§ **Work request**:
With the line that contains "Tom: empty 106, SiO2" as the final line, return every line from the start of the data below exactly.

§ **Record extracts**:
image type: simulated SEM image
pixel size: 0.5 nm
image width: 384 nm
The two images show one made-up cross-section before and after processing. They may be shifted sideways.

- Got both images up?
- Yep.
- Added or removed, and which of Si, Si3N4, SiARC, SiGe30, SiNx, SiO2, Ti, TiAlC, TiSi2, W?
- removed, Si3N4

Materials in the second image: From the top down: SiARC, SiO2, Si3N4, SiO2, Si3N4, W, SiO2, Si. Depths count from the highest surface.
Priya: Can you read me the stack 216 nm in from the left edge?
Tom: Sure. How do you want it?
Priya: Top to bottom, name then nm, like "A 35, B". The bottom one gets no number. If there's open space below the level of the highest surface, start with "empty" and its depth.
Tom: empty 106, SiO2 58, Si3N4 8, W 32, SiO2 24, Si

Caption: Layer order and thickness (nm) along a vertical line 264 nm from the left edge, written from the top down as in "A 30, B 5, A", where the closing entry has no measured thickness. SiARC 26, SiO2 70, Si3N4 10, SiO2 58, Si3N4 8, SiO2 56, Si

§ **Written reply**:
image type: simulated SEM image
pixel size: 0.5 nm
image width: 384 nm
The two images show one made-up cross-section before and after processing. They may be shifted sideways.

- Got both images up?
- Yep.
- Added or removed, and which of Si, Si3N4, SiARC, SiGe30, SiNx, SiO2, Ti, TiAlC, TiSi2, W?
- removed, Si3N4

Materials in the second image: From the top down: SiARC, SiO2, Si3N4, SiO2, Si3N4, W, SiO2, Si. Depths count from the highest surface.
Priya: Can you read me the stack 216 nm in from the left edge?
Tom: Sure. How do you want it?
Priya: Top to bottom, name then nm, like "A 35, B". The bottom one gets no number. If there's open space below the level of the highest surface, start with "empty" and its depth.
Tom: empty 106, SiO2 58, Si3N4 8, W 32, SiO2 24, Si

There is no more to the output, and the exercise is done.